+++++

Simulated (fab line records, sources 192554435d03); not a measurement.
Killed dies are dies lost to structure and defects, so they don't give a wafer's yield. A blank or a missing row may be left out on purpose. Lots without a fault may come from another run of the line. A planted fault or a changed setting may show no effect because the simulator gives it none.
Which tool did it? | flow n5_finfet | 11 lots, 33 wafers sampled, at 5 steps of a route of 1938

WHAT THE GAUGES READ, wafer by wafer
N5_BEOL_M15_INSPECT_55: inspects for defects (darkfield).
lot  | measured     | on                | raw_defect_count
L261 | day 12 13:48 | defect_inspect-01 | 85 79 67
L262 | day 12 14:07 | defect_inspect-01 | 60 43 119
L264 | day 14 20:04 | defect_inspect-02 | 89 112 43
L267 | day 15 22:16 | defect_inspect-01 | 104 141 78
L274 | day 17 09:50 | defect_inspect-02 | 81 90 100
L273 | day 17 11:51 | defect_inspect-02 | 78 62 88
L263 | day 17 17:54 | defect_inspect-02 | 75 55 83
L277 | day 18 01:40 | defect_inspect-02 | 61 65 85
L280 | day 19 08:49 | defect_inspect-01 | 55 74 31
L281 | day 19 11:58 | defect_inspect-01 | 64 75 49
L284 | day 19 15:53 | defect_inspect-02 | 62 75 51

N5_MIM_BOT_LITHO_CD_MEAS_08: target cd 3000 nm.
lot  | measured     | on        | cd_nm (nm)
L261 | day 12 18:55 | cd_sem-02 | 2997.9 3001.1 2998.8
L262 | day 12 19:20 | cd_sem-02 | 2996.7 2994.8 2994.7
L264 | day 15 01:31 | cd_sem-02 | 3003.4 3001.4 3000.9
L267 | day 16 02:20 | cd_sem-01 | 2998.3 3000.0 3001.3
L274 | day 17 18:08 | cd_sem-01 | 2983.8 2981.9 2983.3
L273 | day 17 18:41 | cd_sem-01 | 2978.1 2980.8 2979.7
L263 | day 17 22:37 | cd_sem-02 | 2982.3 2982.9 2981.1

+++++

§ Required action
From the first line of the data above to the line containing "L273 | day 17 11:51", repeat everything exactly and add nothing.

§ Reply
Simulated (fab line records, sources 192554435d03); not a measurement.
Killed dies are dies lost to structure and defects, so they don't give a wafer's yield. A blank or a missing row may be left out on purpose. Lots without a fault may come from another run of the line. A planted fault or a changed setting may show no effect because the simulator gives it none.
Which tool did it? | flow n5_finfet | 11 lots, 33 wafers sampled, at 5 steps of a route of 1938

WHAT THE GAUGES READ, wafer by wafer
N5_BEOL_M15_INSPECT_55: inspects for defects (darkfield).
lot  | measured     | on                | raw_defect_count
L261 | day 12 13:48 | defect_inspect-01 | 85 79 67
L262 | day 12 14:07 | defect_inspect-01 | 60 43 119
L264 | day 14 20:04 | defect_inspect-02 | 89 112 43
L267 | day 15 22:16 | defect_inspect-01 | 104 141 78
L274 | day 17 09:50 | defect_inspect-02 | 81 90 100
L273 | day 17 11:51 | defect_inspect-02 | 78 62 88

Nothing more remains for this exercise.